RECORDED DATA below:

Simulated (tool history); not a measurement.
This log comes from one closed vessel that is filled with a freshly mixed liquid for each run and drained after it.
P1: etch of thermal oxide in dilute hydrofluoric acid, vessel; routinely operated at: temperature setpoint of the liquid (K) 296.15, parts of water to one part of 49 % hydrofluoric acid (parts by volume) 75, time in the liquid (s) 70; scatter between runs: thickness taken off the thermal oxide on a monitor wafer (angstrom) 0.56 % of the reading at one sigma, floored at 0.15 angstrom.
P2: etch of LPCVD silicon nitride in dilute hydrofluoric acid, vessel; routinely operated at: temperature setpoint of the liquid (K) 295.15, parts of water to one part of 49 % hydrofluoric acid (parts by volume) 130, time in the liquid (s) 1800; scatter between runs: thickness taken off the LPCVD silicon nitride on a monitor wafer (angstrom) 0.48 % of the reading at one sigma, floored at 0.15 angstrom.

End of RECORDED DATA.

_EXERCISE_
Every record above must be repeated word for word.

_ANSWER AREA_
Simulated (tool history); not a measurement.
This log comes from one closed vessel that is filled with a freshly mixed liquid for each run and drained after it.
P1: etch of thermal oxide in dilute hydrofluoric acid, vessel; routinely operated at: temperature setpoint of the liquid (K) 296.15, parts of water to one part of 49 % hydrofluoric acid (parts by volume) 75, time in the liquid (s) 70; scatter between runs: thickness taken off the thermal oxide on a monitor wafer (angstrom) 0.56 % of the reading at one sigma, floored at 0.15 angstrom.
P2: etch of LPCVD silicon nitride in dilute hydrofluoric acid, vessel; routinely operated at: temperature setpoint of the liquid (K) 295.15, parts of water to one part of 49 % hydrofluoric acid (parts by volume) 130, time in the liquid (s) 1800; scatter between runs: thickness taken off the LPCVD silicon nitride on a monitor wafer (angstrom) 0.48 % of the reading at one sigma, floored at 0.15 angstrom.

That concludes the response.